ACTIVITY >> Would you please output, word for word, the span of the listing below that opens on the line containing "L096.6 | 11.0" and closes on the line containing "L097.2 | 12.2"? Include both ends and nothing more.

RECORD EXCERPTS >>
· · · ·

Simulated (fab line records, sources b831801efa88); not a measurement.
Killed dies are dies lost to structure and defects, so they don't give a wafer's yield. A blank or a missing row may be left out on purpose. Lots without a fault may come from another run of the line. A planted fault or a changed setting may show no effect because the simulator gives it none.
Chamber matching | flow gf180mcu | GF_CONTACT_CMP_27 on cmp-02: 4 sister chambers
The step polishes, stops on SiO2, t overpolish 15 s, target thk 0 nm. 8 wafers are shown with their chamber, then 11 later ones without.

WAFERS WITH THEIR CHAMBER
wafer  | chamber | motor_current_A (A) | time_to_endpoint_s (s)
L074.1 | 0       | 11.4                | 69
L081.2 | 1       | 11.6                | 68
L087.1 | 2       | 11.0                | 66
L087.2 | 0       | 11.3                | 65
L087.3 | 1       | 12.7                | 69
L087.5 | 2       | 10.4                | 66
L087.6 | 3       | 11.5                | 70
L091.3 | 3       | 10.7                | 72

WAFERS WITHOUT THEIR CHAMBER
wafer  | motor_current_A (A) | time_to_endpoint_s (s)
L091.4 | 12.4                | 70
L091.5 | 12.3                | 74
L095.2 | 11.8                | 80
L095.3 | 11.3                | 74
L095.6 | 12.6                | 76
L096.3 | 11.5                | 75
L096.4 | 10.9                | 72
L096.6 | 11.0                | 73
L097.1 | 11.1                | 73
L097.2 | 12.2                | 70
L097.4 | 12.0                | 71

· · · ·

YOUR SOLUTION >>
L096.6 | 11.0                | 73
L097.1 | 11.1                | 73
L097.2 | 12.2                | 70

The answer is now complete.